§ Work task
In your answer, print every record exactly as it is written.

──────────
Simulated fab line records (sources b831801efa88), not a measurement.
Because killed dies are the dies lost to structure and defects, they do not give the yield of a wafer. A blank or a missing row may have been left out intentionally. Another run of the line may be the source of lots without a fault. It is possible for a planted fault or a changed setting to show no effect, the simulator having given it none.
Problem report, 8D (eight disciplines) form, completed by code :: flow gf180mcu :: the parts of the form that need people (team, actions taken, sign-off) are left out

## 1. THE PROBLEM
──────────

§ Answer section
Simulated fab line records (sources b831801efa88), not a measurement.
Because killed dies are the dies lost to structure and defects, they do not give the yield of a wafer. A blank or a missing row may have been left out intentionally. Another run of the line may be the source of lots without a fault. It is possible for a planted fault or a changed setting to show no effect, the simulator having given it none.
Problem report, 8D (eight disciplines) form, completed by code :: flow gf180mcu :: the parts of the form that need people (team, actions taken, sign-off) are left out

## 1. THE PROBLEM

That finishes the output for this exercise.